Source data:

# # #

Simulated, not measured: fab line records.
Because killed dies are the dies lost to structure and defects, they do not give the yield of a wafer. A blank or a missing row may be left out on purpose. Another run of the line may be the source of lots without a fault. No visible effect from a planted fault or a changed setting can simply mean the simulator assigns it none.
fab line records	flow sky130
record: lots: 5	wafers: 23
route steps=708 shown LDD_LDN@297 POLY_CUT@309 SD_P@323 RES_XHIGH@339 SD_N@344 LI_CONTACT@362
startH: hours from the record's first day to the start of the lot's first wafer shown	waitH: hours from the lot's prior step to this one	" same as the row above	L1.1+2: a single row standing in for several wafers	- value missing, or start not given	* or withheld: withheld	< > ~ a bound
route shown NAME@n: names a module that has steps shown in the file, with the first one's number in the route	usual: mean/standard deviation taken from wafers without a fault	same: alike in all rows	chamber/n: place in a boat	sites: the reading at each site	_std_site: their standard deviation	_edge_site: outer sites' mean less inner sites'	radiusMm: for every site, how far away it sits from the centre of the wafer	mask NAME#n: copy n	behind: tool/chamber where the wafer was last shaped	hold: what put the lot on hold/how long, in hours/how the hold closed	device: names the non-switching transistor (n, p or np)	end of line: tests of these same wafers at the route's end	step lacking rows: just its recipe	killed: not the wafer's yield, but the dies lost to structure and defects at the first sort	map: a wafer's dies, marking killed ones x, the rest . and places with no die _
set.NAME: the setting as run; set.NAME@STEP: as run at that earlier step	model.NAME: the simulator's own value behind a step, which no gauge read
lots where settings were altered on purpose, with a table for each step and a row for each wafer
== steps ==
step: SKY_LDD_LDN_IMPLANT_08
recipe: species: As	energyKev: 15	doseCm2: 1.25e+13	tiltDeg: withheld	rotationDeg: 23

# # #

Brief:
The response should consist of every record above, reproduced exactly.

Task solution:
Simulated, not measured: fab line records.
Because killed dies are the dies lost to structure and defects, they do not give the yield of a wafer. A blank or a missing row may be left out on purpose. Another run of the line may be the source of lots without a fault. No visible effect from a planted fault or a changed setting can simply mean the simulator assigns it none.
fab line records	flow sky130
record: lots: 5	wafers: 23
route steps=708 shown LDD_LDN@297 POLY_CUT@309 SD_P@323 RES_XHIGH@339 SD_N@344 LI_CONTACT@362
startH: hours from the record's first day to the start of the lot's first wafer shown	waitH: hours from the lot's prior step to this one	" same as the row above	L1.1+2: a single row standing in for several wafers	- value missing, or start not given	* or withheld: withheld	< > ~ a bound
route shown NAME@n: names a module that has steps shown in the file, with the first one's number in the route	usual: mean/standard deviation taken from wafers without a fault	same: alike in all rows	chamber/n: place in a boat	sites: the reading at each site	_std_site: their standard deviation	_edge_site: outer sites' mean less inner sites'	radiusMm: for every site, how far away it sits from the centre of the wafer	mask NAME#n: copy n	behind: tool/chamber where the wafer was last shaped	hold: what put the lot on hold/how long, in hours/how the hold closed	device: names the non-switching transistor (n, p or np)	end of line: tests of these same wafers at the route's end	step lacking rows: just its recipe	killed: not the wafer's yield, but the dies lost to structure and defects at the first sort	map: a wafer's dies, marking killed ones x, the rest . and places with no die _
set.NAME: the setting as run; set.NAME@STEP: as run at that earlier step	model.NAME: the simulator's own value behind a step, which no gauge read
lots where settings were altered on purpose, with a table for each step and a row for each wafer
== steps ==
step: SKY_LDD_LDN_IMPLANT_08
recipe: species: As	energyKev: 15	doseCm2: 1.25e+13	tiltDeg: withheld	rotationDeg: 23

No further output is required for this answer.